+ + + + + + +

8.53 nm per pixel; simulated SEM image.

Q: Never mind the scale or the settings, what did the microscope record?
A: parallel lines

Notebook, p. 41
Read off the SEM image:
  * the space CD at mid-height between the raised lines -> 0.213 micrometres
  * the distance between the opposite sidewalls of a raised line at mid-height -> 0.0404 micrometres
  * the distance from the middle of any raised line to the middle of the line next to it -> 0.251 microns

+ + + + + + +

▶ [Assignment]
Using the records above, copy word for word the line with "Q: Never mind", the line with "-> 0.0404 micrometres", and every line between them.

▶ [Worked solution]
Q: Never mind the scale or the settings, what did the microscope record?
A: parallel lines

Notebook, p. 41
Read off the SEM image:
  * the space CD at mid-height between the raised lines -> 0.213 micrometres
  * the distance between the opposite sidewalls of a raised line at mid-height -> 0.0404 micrometres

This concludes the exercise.